ASSIGNMENT - Return every line below exactly as written.

□ □ □ □

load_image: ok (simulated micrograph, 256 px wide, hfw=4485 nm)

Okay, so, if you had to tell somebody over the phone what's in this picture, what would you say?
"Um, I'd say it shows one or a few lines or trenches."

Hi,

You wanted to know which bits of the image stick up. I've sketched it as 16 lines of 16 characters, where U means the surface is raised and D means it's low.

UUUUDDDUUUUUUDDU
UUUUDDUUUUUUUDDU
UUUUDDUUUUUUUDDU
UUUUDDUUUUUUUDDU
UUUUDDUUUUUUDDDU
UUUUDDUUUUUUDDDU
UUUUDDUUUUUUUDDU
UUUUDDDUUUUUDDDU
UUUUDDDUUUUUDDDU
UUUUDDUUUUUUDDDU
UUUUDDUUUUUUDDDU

□ □ □ □

EXERCISE SOLUTION -
load_image: ok (simulated micrograph, 256 px wide, hfw=4485 nm)

Okay, so, if you had to tell somebody over the phone what's in this picture, what would you say?
"Um, I'd say it shows one or a few lines or trenches."

Hi,

You wanted to know which bits of the image stick up. I've sketched it as 16 lines of 16 characters, where U means the surface is raised and D means it's low.

UUUUDDDUUUUUUDDU
UUUUDDUUUUUUUDDU
UUUUDDUUUUUUUDDU
UUUUDDUUUUUUUDDU
UUUUDDUUUUUUDDDU
UUUUDDUUUUUUDDDU
UUUUDDUUUUUUUDDU
UUUUDDDUUUUUDDDU
UUUUDDDUUUUUDDDU
UUUUDDUUUUUUDDDU
UUUUDDUUUUUUDDDU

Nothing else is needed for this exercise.